WORK ORDER - Nothing in the records should differ when you write them out again.

■ ■ ■ ■

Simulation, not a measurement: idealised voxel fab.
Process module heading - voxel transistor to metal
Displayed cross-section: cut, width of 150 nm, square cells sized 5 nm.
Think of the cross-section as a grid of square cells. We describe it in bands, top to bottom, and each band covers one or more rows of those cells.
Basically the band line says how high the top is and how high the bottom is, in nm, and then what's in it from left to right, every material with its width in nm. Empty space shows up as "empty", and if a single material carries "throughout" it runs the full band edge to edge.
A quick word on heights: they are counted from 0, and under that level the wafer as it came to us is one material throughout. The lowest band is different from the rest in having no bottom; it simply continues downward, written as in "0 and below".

■ ■ ■ ■

WRITTEN ANSWER -
Simulation, not a measurement: idealised voxel fab.
Process module heading - voxel transistor to metal
Displayed cross-section: cut, width of 150 nm, square cells sized 5 nm.
Think of the cross-section as a grid of square cells. We describe it in bands, top to bottom, and each band covers one or more rows of those cells.
Basically the band line says how high the top is and how high the bottom is, in nm, and then what's in it from left to right, every material with its width in nm. Empty space shows up as "empty", and if a single material carries "throughout" it runs the full band edge to edge.
A quick word on heights: they are counted from 0, and under that level the wafer as it came to us is one material throughout. The lowest band is different from the rest in having no bottom; it simply continues downward, written as in "0 and below".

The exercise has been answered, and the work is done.